Data for review:
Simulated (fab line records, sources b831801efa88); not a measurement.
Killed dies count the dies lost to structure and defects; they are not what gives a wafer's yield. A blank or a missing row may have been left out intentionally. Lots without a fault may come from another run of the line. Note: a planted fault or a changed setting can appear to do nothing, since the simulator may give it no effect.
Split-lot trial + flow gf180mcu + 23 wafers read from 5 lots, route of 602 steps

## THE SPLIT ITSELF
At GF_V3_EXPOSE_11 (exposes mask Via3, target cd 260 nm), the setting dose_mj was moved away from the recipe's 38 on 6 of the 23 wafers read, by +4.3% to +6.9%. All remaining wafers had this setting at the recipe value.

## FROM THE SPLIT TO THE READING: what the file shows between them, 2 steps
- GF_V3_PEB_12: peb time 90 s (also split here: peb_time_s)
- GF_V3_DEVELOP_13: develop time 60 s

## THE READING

Work order: From the records above, please extract every line and repeat it exactly.

Written solution:
Simulated (fab line records, sources b831801efa88); not a measurement.
Killed dies count the dies lost to structure and defects; they are not what gives a wafer's yield. A blank or a missing row may have been left out intentionally. Lots without a fault may come from another run of the line. Note: a planted fault or a changed setting can appear to do nothing, since the simulator may give it no effect.
Split-lot trial + flow gf180mcu + 23 wafers read from 5 lots, route of 602 steps

## THE SPLIT ITSELF
At GF_V3_EXPOSE_11 (exposes mask Via3, target cd 260 nm), the setting dose_mj was moved away from the recipe's 38 on 6 of the 23 wafers read, by +4.3% to +6.9%. All remaining wafers had this setting at the recipe value.

## FROM THE SPLIT TO THE READING: what the file shows between them, 2 steps
- GF_V3_PEB_12: peb time 90 s (also split here: peb_time_s)
- GF_V3_DEVELOP_13: develop time 60 s

## THE READING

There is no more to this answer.